Task item
Give back an exact copy of the lines in the records below, from the line that has "step 13: op" through the line that has "width nm 30;", and nothing besides.

== == ==
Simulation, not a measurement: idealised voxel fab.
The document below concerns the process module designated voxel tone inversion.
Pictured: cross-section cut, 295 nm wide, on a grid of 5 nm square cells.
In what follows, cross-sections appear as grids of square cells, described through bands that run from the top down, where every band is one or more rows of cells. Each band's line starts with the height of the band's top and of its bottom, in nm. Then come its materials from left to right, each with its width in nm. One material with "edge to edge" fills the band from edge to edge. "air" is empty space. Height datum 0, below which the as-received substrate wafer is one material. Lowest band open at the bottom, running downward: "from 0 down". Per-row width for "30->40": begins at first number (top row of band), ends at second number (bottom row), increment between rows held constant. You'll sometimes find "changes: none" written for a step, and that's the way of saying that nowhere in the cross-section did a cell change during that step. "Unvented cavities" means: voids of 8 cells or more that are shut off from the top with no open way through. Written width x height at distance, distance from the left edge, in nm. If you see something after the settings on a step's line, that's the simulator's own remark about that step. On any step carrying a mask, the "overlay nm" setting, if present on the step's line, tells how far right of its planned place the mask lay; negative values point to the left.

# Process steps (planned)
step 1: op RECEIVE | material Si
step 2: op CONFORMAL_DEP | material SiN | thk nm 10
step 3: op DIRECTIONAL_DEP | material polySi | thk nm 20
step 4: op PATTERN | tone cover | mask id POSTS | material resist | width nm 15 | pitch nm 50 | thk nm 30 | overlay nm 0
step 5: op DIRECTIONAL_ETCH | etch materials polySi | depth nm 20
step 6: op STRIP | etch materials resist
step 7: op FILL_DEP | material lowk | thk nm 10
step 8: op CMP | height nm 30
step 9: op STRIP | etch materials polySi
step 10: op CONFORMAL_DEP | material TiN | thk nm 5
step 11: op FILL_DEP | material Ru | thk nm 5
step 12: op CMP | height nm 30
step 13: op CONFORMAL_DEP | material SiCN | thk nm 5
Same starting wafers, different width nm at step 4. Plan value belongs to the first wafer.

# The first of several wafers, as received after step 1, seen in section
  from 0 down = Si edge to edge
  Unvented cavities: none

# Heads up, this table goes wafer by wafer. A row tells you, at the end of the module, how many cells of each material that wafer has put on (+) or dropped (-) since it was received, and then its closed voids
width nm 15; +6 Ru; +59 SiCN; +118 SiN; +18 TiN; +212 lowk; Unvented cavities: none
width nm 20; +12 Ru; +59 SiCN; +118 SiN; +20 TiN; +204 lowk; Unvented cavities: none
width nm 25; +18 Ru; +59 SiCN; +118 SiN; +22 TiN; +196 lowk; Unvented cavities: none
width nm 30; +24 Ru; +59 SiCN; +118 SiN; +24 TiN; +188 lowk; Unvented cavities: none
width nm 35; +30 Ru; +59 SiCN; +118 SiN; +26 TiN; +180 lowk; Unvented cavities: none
== == ==

Exercise solution
step 13: op CONFORMAL_DEP | material SiCN | thk nm 5
Same starting wafers, different width nm at step 4. Plan value belongs to the first wafer.

# The first of several wafers, as received after step 1, seen in section
  from 0 down = Si edge to edge
  Unvented cavities: none

# Heads up, this table goes wafer by wafer. A row tells you, at the end of the module, how many cells of each material that wafer has put on (+) or dropped (-) since it was received, and then its closed voids
width nm 15; +6 Ru; +59 SiCN; +118 SiN; +18 TiN; +212 lowk; Unvented cavities: none
width nm 20; +12 Ru; +59 SiCN; +118 SiN; +20 TiN; +204 lowk; Unvented cavities: none
width nm 25; +18 Ru; +59 SiCN; +118 SiN; +22 TiN; +196 lowk; Unvented cavities: none
width nm 30; +24 Ru; +59 SiCN; +118 SiN; +24 TiN; +188 lowk; Unvented cavities: none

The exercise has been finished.